DATA UNDER STUDY
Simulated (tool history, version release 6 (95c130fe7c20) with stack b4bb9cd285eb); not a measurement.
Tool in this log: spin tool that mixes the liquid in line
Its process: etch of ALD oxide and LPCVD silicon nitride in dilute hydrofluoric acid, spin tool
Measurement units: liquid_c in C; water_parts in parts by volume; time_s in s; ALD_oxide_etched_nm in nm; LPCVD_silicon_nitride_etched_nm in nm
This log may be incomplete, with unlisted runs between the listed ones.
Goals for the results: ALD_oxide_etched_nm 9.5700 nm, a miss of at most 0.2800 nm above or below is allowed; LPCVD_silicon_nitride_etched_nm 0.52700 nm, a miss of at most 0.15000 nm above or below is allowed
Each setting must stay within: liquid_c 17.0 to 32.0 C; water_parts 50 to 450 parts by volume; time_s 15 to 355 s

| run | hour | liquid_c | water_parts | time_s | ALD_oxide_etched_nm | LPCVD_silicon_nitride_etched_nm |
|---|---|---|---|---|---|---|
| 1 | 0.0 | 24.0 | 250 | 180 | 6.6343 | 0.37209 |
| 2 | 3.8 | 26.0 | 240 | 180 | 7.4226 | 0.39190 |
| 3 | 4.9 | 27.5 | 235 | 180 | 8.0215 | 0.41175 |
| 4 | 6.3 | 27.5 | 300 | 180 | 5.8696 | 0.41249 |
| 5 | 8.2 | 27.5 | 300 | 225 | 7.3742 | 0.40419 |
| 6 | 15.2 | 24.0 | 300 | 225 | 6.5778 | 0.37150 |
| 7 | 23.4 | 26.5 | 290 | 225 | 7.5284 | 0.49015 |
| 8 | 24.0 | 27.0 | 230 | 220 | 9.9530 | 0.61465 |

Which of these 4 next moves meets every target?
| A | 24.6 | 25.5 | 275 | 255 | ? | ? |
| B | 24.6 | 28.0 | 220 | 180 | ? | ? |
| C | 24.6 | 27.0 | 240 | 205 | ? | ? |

ACTION ITEM
Set down each line exactly as it appears, starting at the top of the data and ending at the line containing "Goals for the", and include no other lines.

EXPECTED ANSWER
Simulated (tool history, version release 6 (95c130fe7c20) with stack b4bb9cd285eb); not a measurement.
Tool in this log: spin tool that mixes the liquid in line
Its process: etch of ALD oxide and LPCVD silicon nitride in dilute hydrofluoric acid, spin tool
Measurement units: liquid_c in C; water_parts in parts by volume; time_s in s; ALD_oxide_etched_nm in nm; LPCVD_silicon_nitride_etched_nm in nm
This log may be incomplete, with unlisted runs between the listed ones.
Goals for the results: ALD_oxide_etched_nm 9.5700 nm, a miss of at most 0.2800 nm above or below is allowed; LPCVD_silicon_nitride_etched_nm 0.52700 nm, a miss of at most 0.15000 nm above or below is allowed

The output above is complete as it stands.